========================

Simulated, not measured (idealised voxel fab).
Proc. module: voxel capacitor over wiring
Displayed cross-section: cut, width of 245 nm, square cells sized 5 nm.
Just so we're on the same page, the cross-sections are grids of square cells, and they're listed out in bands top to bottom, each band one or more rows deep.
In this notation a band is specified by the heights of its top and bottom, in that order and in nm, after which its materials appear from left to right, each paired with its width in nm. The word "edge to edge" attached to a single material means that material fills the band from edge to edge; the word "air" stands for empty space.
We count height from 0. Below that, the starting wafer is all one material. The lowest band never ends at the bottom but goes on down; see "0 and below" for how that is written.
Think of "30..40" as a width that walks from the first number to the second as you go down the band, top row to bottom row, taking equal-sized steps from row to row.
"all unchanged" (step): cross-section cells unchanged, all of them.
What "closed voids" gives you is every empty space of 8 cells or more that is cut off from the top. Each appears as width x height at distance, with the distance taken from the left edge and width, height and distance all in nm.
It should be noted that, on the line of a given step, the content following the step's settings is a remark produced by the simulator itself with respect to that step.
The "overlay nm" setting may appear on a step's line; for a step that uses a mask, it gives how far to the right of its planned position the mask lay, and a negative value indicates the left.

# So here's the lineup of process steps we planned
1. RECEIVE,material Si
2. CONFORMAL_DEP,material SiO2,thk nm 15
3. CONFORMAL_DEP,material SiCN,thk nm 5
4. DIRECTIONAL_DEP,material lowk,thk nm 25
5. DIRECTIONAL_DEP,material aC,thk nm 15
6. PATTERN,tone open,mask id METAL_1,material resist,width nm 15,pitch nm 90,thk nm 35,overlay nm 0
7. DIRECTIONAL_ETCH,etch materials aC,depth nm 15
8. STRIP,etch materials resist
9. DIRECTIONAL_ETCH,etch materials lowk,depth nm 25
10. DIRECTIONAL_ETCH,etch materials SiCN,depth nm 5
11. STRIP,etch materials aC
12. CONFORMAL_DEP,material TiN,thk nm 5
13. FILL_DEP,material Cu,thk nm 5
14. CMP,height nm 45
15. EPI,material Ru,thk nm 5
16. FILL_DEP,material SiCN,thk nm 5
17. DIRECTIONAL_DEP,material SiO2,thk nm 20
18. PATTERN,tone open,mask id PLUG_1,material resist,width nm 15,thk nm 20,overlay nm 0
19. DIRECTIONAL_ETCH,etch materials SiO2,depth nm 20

========================

## Action item
Could you reproduce, exactly, every line above from the line with "8. STRIP,etch materials resist" to the line with "17. DIRECTIONAL_DEP,material SiO2,thk nm 20", and no other line? Both ends count.

## Response box
8. STRIP,etch materials resist
9. DIRECTIONAL_ETCH,etch materials lowk,depth nm 25
10. DIRECTIONAL_ETCH,etch materials SiCN,depth nm 5
11. STRIP,etch materials aC
12. CONFORMAL_DEP,material TiN,thk nm 5
13. FILL_DEP,material Cu,thk nm 5
14. CMP,height nm 45
15. EPI,material Ru,thk nm 5
16. FILL_DEP,material SiCN,thk nm 5
17. DIRECTIONAL_DEP,material SiO2,thk nm 20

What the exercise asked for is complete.